• [REQUIREMENT]:
Consider the listing below. Extract exactly the lines from the line containing "- 8: op FILL_DEP | material SiO2 | thk nm 15" to the line containing "z 5 to 0 = empty", both included.

• [EXTRACTED INFORMATION]:
____________________

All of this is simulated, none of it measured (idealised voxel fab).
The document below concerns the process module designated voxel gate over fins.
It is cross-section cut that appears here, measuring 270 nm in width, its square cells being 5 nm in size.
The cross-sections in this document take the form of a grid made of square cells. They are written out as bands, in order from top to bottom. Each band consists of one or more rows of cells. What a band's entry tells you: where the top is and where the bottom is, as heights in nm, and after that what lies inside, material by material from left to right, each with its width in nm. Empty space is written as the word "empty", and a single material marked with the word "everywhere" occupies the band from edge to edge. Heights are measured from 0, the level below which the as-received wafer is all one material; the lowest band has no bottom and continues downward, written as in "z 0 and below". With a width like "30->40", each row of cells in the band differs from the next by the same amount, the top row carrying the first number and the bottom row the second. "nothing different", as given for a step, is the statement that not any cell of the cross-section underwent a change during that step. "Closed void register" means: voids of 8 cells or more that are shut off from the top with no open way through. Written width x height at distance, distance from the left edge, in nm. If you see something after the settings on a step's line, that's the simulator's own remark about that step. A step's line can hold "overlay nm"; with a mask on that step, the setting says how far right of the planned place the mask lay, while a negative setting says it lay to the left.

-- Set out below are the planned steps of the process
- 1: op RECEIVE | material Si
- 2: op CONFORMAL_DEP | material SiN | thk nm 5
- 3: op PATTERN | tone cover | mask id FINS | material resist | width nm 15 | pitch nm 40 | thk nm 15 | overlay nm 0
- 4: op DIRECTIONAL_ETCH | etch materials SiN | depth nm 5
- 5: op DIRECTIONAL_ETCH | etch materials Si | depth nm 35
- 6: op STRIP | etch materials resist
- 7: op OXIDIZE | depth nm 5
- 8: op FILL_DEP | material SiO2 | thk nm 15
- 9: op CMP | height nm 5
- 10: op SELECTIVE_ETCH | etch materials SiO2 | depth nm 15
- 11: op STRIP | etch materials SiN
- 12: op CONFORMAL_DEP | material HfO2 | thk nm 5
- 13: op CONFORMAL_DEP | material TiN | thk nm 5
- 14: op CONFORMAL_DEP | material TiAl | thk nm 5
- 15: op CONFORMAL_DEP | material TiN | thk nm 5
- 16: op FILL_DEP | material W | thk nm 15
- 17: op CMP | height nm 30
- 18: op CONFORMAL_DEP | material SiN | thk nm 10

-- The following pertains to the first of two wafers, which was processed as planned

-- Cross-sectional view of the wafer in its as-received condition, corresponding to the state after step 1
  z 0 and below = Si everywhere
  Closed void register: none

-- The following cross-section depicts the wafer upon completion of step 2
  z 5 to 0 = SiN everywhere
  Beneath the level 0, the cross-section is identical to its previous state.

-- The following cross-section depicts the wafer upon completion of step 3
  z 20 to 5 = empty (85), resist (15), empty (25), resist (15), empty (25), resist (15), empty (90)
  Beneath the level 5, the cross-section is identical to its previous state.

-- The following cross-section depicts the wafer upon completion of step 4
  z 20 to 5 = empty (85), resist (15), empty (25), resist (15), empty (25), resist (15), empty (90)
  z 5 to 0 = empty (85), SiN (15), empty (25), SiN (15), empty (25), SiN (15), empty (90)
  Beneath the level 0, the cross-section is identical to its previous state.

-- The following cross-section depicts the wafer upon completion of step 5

____________________

• [RESPONSE AREA]:
- 8: op FILL_DEP | material SiO2 | thk nm 15
- 9: op CMP | height nm 5
- 10: op SELECTIVE_ETCH | etch materials SiO2 | depth nm 15
- 11: op STRIP | etch materials SiN
- 12: op CONFORMAL_DEP | material HfO2 | thk nm 5
- 13: op CONFORMAL_DEP | material TiN | thk nm 5
- 14: op CONFORMAL_DEP | material TiAl | thk nm 5
- 15: op CONFORMAL_DEP | material TiN | thk nm 5
- 16: op FILL_DEP | material W | thk nm 15
- 17: op CMP | height nm 30
- 18: op CONFORMAL_DEP | material SiN | thk nm 10

-- The following pertains to the first of two wafers, which was processed as planned

-- Cross-sectional view of the wafer in its as-received condition, corresponding to the state after step 1
  z 0 and below = Si everywhere
  Closed void register: none

-- The following cross-section depicts the wafer upon completion of step 2
  z 5 to 0 = SiN everywhere
  Beneath the level 0, the cross-section is identical to its previous state.

-- The following cross-section depicts the wafer upon completion of step 3
  z 20 to 5 = empty (85), resist (15), empty (25), resist (15), empty (25), resist (15), empty (90)
  Beneath the level 5, the cross-section is identical to its previous state.

-- The following cross-section depicts the wafer upon completion of step 4
  z 20 to 5 = empty (85), resist (15), empty (25), resist (15), empty (25), resist (15), empty (90)
  z 5 to 0 = empty (85), SiN (15), empty (25), SiN (15), empty (25), SiN (15), empty (90)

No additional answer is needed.